Your task is to copy the lines of the data below from the line holding "At each step" through the line holding "then, 1 step", inclusive, exactly and with nothing added.

------------

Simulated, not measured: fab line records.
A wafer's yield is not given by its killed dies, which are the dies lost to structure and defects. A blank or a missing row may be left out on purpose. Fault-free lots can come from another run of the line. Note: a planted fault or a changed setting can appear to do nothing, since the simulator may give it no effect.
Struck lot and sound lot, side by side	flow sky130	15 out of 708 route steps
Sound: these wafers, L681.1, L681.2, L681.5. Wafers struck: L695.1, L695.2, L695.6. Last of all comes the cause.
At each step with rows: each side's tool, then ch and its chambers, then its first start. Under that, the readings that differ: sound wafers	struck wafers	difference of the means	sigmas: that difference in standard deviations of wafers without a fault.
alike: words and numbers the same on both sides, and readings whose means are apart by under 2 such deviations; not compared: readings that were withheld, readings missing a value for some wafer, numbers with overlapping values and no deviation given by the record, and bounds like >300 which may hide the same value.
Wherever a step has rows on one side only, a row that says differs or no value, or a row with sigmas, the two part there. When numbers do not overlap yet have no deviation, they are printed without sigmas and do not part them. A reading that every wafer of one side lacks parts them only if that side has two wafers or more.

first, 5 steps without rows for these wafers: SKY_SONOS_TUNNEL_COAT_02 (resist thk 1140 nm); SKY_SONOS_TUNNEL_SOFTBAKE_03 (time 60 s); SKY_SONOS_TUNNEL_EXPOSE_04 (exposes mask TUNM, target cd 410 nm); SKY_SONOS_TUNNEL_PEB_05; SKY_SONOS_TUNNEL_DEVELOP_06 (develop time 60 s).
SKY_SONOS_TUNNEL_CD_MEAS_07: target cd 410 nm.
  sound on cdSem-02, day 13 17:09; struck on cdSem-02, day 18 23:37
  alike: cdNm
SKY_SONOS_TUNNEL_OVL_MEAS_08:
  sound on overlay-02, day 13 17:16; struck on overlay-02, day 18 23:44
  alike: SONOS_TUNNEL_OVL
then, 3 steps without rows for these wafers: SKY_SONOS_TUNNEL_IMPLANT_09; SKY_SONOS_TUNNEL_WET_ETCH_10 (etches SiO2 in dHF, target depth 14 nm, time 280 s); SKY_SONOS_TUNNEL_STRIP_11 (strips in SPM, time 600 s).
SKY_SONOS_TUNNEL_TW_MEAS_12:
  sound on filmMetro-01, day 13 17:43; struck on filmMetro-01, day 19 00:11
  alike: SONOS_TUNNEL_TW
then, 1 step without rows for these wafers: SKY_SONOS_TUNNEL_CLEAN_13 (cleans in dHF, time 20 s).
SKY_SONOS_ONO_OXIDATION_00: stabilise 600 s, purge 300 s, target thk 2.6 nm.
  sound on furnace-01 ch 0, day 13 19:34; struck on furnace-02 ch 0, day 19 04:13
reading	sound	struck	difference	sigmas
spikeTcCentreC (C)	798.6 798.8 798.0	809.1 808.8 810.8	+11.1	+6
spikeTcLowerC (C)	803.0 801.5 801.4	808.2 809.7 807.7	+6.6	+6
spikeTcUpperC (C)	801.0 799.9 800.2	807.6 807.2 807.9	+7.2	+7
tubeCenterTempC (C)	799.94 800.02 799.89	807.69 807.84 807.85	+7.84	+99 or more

------------

» **Answer section**
At each step with rows: each side's tool, then ch and its chambers, then its first start. Under that, the readings that differ: sound wafers	struck wafers	difference of the means	sigmas: that difference in standard deviations of wafers without a fault.
alike: words and numbers the same on both sides, and readings whose means are apart by under 2 such deviations; not compared: readings that were withheld, readings missing a value for some wafer, numbers with overlapping values and no deviation given by the record, and bounds like >300 which may hide the same value.
Wherever a step has rows on one side only, a row that says differs or no value, or a row with sigmas, the two part there. When numbers do not overlap yet have no deviation, they are printed without sigmas and do not part them. A reading that every wafer of one side lacks parts them only if that side has two wafers or more.

first, 5 steps without rows for these wafers: SKY_SONOS_TUNNEL_COAT_02 (resist thk 1140 nm); SKY_SONOS_TUNNEL_SOFTBAKE_03 (time 60 s); SKY_SONOS_TUNNEL_EXPOSE_04 (exposes mask TUNM, target cd 410 nm); SKY_SONOS_TUNNEL_PEB_05; SKY_SONOS_TUNNEL_DEVELOP_06 (develop time 60 s).
SKY_SONOS_TUNNEL_CD_MEAS_07: target cd 410 nm.
  sound on cdSem-02, day 13 17:09; struck on cdSem-02, day 18 23:37
  alike: cdNm
SKY_SONOS_TUNNEL_OVL_MEAS_08:
  sound on overlay-02, day 13 17:16; struck on overlay-02, day 18 23:44
  alike: SONOS_TUNNEL_OVL
then, 3 steps without rows for these wafers: SKY_SONOS_TUNNEL_IMPLANT_09; SKY_SONOS_TUNNEL_WET_ETCH_10 (etches SiO2 in dHF, target depth 14 nm, time 280 s); SKY_SONOS_TUNNEL_STRIP_11 (strips in SPM, time 600 s).
SKY_SONOS_TUNNEL_TW_MEAS_12:
  sound on filmMetro-01, day 13 17:43; struck on filmMetro-01, day 19 00:11
  alike: SONOS_TUNNEL_TW
then, 1 step without rows for these wafers: SKY_SONOS_TUNNEL_CLEAN_13 (cleans in dHF, time 20 s).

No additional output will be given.